Assignment: So that nothing is lost, write out all the lines below exactly.

Provided information:
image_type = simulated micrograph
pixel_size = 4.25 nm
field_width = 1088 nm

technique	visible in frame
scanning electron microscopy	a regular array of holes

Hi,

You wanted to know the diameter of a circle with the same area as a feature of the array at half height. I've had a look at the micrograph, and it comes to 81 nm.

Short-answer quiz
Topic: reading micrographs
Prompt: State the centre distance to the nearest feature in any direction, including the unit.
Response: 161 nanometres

Written response:
image_type = simulated micrograph
pixel_size = 4.25 nm
field_width = 1088 nm

technique	visible in frame
scanning electron microscopy	a regular array of holes

Hi,

You wanted to know the diameter of a circle with the same area as a feature of the array at half height. I've had a look at the micrograph, and it comes to 81 nm.

Short-answer quiz
Topic: reading micrographs
Prompt: State the centre distance to the nearest feature in any direction, including the unit.
Response: 161 nanometres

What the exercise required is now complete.